> [WORK ORDER] Only one span of the listing below is wanted: the lines from the one with "Operator 2: Layer, then" through the one with "Operator 1: Right, and", reproduced exactly, both ends kept.

START RAW DATA
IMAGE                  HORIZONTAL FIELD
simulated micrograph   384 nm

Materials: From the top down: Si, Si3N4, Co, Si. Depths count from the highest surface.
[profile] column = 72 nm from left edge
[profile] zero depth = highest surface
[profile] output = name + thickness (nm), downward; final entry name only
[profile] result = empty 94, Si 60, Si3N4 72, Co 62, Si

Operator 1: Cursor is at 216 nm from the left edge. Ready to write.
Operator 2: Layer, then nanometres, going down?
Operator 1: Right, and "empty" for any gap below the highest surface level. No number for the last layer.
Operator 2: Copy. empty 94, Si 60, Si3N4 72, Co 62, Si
END RAW DATA

> [EXPECTED ANSWER]
Operator 2: Layer, then nanometres, going down?
Operator 1: Right, and "empty" for any gap below the highest surface level. No number for the last layer.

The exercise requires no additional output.